### BRIEF
Please write out the listing exactly, with nothing altered.

───── INFORMATION GIVEN

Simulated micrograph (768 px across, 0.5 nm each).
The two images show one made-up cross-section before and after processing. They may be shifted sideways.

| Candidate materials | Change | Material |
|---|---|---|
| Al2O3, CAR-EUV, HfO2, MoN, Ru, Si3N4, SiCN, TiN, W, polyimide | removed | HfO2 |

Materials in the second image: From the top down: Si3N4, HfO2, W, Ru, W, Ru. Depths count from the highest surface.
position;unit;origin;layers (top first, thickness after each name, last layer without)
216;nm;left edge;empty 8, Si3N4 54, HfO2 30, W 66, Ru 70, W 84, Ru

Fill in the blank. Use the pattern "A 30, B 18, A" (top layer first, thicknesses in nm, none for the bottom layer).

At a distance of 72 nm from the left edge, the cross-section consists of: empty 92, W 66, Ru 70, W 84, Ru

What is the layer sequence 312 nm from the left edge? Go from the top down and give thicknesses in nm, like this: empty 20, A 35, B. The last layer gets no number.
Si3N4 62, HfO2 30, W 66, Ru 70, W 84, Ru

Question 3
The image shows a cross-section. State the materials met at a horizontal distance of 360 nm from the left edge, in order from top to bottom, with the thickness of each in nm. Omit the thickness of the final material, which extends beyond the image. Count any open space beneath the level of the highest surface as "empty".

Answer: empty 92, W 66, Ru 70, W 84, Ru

──────────

### EXERCISE SOLUTION
Simulated micrograph (768 px across, 0.5 nm each).
The two images show one made-up cross-section before and after processing. They may be shifted sideways.

| Candidate materials | Change | Material |
|---|---|---|
| Al2O3, CAR-EUV, HfO2, MoN, Ru, Si3N4, SiCN, TiN, W, polyimide | removed | HfO2 |

Materials in the second image: From the top down: Si3N4, HfO2, W, Ru, W, Ru. Depths count from the highest surface.
position;unit;origin;layers (top first, thickness after each name, last layer without)
216;nm;left edge;empty 8, Si3N4 54, HfO2 30, W 66, Ru 70, W 84, Ru

Fill in the blank. Use the pattern "A 30, B 18, A" (top layer first, thicknesses in nm, none for the bottom layer).

At a distance of 72 nm from the left edge, the cross-section consists of: empty 92, W 66, Ru 70, W 84, Ru

What is the layer sequence 312 nm from the left edge? Go from the top down and give thicknesses in nm, like this: empty 20, A 35, B. The last layer gets no number.
Si3N4 62, HfO2 30, W 66, Ru 70, W 84, Ru

Question 3
The image shows a cross-section. State the materials met at a horizontal distance of 360 nm from the left edge, in order from top to bottom, with the thickness of each in nm. Omit the thickness of the final material, which extends beyond the image. Count any open space beneath the level of the highest surface as "empty".

Answer: empty 92, W 66, Ru 70, W 84, Ru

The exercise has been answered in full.